- _TASK ITEM_: The data below is to be returned in full and exactly.

- _DATA TO EXAMINE_:
=== Section Start ===

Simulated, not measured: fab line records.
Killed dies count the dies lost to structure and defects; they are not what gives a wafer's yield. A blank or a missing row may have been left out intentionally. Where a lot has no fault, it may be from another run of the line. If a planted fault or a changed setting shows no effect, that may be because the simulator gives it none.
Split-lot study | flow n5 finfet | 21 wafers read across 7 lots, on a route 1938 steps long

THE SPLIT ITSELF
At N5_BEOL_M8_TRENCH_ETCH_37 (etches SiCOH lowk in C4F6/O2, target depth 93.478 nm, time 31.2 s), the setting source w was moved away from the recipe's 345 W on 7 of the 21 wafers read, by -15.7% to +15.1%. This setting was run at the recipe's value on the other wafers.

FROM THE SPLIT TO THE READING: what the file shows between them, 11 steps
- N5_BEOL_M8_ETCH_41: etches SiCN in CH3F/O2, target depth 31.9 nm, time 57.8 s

=== Section End ===

- _SOLUTION_:
Simulated, not measured: fab line records.
Killed dies count the dies lost to structure and defects; they are not what gives a wafer's yield. A blank or a missing row may have been left out intentionally. Where a lot has no fault, it may be from another run of the line. If a planted fault or a changed setting shows no effect, that may be because the simulator gives it none.
Split-lot study | flow n5 finfet | 21 wafers read across 7 lots, on a route 1938 steps long

THE SPLIT ITSELF
At N5_BEOL_M8_TRENCH_ETCH_37 (etches SiCOH lowk in C4F6/O2, target depth 93.478 nm, time 31.2 s), the setting source w was moved away from the recipe's 345 W on 7 of the 21 wafers read, by -15.7% to +15.1%. This setting was run at the recipe's value on the other wafers.

FROM THE SPLIT TO THE READING: what the file shows between them, 11 steps
- N5_BEOL_M8_ETCH_41: etches SiCN in CH3F/O2, target depth 31.9 nm, time 57.8 s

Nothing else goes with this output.